===============
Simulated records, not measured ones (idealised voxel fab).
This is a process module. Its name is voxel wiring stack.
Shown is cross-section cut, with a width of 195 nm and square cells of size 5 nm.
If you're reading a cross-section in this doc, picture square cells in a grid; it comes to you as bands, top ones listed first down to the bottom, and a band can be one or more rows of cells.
===============

What the exercise needs is every record again, word for word.

Simulated records, not measured ones (idealised voxel fab).
This is a process module. Its name is voxel wiring stack.
Shown is cross-section cut, with a width of 195 nm and square cells of size 5 nm.
If you're reading a cross-section in this doc, picture square cells in a grid; it comes to you as bands, top ones listed first down to the bottom, and a band can be one or more rows of cells.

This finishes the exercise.